::::::::::
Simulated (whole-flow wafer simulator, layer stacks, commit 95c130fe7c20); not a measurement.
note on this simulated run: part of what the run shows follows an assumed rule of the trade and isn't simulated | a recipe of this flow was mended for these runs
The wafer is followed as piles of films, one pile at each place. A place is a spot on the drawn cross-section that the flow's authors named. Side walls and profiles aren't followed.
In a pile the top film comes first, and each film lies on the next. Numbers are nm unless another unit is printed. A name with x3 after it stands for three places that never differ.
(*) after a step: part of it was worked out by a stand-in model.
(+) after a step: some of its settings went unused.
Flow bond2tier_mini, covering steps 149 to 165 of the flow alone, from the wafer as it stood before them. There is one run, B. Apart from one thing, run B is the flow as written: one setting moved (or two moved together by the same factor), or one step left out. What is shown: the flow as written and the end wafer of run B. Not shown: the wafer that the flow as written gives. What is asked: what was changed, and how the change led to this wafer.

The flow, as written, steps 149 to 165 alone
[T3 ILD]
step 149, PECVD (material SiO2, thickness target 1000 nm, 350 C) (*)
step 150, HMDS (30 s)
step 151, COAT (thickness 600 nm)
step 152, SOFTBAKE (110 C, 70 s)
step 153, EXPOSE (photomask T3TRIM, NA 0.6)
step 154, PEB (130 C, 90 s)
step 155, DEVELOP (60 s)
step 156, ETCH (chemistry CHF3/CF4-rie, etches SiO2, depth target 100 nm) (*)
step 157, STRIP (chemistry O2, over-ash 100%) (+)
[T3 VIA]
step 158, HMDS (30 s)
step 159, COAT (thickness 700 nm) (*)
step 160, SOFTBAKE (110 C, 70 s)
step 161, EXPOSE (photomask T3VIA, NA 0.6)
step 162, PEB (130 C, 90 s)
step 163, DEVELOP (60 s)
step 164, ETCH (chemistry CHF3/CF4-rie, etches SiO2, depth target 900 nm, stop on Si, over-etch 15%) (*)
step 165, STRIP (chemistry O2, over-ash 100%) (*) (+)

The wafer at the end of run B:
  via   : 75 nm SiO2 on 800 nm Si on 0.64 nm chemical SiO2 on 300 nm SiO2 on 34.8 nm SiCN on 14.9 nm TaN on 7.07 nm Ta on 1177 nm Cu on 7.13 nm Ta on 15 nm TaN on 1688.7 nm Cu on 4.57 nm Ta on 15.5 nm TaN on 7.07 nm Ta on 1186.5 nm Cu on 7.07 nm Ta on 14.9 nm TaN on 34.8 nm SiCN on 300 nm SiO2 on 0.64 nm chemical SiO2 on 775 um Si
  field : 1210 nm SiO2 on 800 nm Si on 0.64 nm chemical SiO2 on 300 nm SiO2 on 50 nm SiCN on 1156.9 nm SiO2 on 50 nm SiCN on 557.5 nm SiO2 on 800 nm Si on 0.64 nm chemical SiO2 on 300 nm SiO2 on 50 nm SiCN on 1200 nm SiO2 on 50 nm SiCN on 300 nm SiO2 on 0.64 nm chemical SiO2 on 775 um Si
::::::::::

■ **Work item**: Please output the exact lines of the records above, beginning with the first and stopping after the line that holds "step 164, ETCH", and nothing else.

■ **Task response**:
Simulated (whole-flow wafer simulator, layer stacks, commit 95c130fe7c20); not a measurement.
note on this simulated run: part of what the run shows follows an assumed rule of the trade and isn't simulated | a recipe of this flow was mended for these runs
The wafer is followed as piles of films, one pile at each place. A place is a spot on the drawn cross-section that the flow's authors named. Side walls and profiles aren't followed.
In a pile the top film comes first, and each film lies on the next. Numbers are nm unless another unit is printed. A name with x3 after it stands for three places that never differ.
(*) after a step: part of it was worked out by a stand-in model.
(+) after a step: some of its settings went unused.
Flow bond2tier_mini, covering steps 149 to 165 of the flow alone, from the wafer as it stood before them. There is one run, B. Apart from one thing, run B is the flow as written: one setting moved (or two moved together by the same factor), or one step left out. What is shown: the flow as written and the end wafer of run B. Not shown: the wafer that the flow as written gives. What is asked: what was changed, and how the change led to this wafer.

The flow, as written, steps 149 to 165 alone
[T3 ILD]
step 149, PECVD (material SiO2, thickness target 1000 nm, 350 C) (*)
step 150, HMDS (30 s)
step 151, COAT (thickness 600 nm)
step 152, SOFTBAKE (110 C, 70 s)
step 153, EXPOSE (photomask T3TRIM, NA 0.6)
step 154, PEB (130 C, 90 s)
step 155, DEVELOP (60 s)
step 156, ETCH (chemistry CHF3/CF4-rie, etches SiO2, depth target 100 nm) (*)
step 157, STRIP (chemistry O2, over-ash 100%) (+)
[T3 VIA]
step 158, HMDS (30 s)
step 159, COAT (thickness 700 nm) (*)
step 160, SOFTBAKE (110 C, 70 s)
step 161, EXPOSE (photomask T3VIA, NA 0.6)
step 162, PEB (130 C, 90 s)
step 163, DEVELOP (60 s)
step 164, ETCH (chemistry CHF3/CF4-rie, etches SiO2, depth target 900 nm, stop on Si, over-etch 15%) (*)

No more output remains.